Information supplied -
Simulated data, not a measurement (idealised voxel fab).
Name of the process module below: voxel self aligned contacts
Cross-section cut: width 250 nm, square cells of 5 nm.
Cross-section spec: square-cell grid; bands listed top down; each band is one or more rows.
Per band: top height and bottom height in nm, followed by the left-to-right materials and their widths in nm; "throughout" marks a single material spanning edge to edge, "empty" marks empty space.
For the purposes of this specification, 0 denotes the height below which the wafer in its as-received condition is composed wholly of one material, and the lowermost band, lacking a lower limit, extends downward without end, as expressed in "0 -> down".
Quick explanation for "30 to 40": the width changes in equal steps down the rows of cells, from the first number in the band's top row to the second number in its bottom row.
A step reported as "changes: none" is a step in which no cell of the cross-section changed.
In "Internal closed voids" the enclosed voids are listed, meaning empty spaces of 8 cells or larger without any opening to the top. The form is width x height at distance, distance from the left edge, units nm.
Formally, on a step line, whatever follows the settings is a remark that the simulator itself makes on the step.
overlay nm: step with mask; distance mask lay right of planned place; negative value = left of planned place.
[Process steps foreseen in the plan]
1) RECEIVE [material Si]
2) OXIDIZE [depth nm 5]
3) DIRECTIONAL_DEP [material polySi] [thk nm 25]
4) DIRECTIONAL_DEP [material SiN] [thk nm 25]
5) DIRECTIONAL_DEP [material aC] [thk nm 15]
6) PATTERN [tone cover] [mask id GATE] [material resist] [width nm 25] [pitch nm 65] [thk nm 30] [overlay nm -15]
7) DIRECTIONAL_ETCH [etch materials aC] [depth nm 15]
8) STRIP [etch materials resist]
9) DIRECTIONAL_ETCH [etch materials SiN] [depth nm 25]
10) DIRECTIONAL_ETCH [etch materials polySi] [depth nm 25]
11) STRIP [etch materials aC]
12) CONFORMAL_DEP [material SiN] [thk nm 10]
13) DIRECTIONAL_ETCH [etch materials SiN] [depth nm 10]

Brief - What you return should be exactly the lines above, starting at the one with "10) DIRECTIONAL_ETCH [etch" and ending at the one with "12) CONFORMAL_DEP [material SiN] [thk nm 10]", and nothing else.

Exercise answer -
10) DIRECTIONAL_ETCH [etch materials polySi] [depth nm 25]
11) STRIP [etch materials aC]
12) CONFORMAL_DEP [material SiN] [thk nm 10]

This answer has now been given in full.